BEGIN

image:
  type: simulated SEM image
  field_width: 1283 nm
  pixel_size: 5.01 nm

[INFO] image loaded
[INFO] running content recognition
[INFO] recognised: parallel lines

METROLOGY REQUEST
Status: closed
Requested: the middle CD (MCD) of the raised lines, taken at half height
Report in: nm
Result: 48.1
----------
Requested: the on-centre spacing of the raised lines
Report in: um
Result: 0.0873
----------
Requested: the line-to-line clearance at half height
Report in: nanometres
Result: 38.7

END

**REQUIRED ACTION**
Print only the lines that run from the start of the listing to the line bearing "Status: closed"; please keep the first line and that last one, exactly as they appear.

**SOLUTION**
image:
  type: simulated SEM image
  field_width: 1283 nm
  pixel_size: 5.01 nm

[INFO] image loaded
[INFO] running content recognition
[INFO] recognised: parallel lines

METROLOGY REQUEST
Status: closed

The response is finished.